Record set:
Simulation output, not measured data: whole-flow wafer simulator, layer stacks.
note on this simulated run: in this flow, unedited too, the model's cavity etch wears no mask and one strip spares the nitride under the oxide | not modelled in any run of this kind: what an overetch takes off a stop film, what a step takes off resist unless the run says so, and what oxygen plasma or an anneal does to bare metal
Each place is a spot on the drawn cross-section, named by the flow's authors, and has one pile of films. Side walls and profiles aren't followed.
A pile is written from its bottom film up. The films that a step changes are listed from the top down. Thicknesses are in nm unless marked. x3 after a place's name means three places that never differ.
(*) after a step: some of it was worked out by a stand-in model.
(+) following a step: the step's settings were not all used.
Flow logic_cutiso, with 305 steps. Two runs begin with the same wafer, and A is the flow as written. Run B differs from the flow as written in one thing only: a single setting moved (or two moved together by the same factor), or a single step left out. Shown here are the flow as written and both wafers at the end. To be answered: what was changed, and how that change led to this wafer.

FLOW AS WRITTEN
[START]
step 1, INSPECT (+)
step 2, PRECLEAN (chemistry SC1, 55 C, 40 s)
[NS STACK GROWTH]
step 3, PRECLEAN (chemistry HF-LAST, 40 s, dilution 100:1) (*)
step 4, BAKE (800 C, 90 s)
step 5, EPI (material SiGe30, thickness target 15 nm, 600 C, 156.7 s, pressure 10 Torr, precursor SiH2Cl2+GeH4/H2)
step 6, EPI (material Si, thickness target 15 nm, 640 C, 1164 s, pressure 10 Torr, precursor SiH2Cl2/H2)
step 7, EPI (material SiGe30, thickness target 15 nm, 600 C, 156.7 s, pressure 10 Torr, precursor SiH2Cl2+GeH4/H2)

Work item:
Begin with the first line of the listing and copy exactly through the line that contains "Each place is", please, keeping both ends and leaving out everything after.

Exercise answer:
Simulation output, not measured data: whole-flow wafer simulator, layer stacks.
note on this simulated run: in this flow, unedited too, the model's cavity etch wears no mask and one strip spares the nitride under the oxide | not modelled in any run of this kind: what an overetch takes off a stop film, what a step takes off resist unless the run says so, and what oxygen plasma or an anneal does to bare metal
Each place is a spot on the drawn cross-section, named by the flow's authors, and has one pile of films. Side walls and profiles aren't followed.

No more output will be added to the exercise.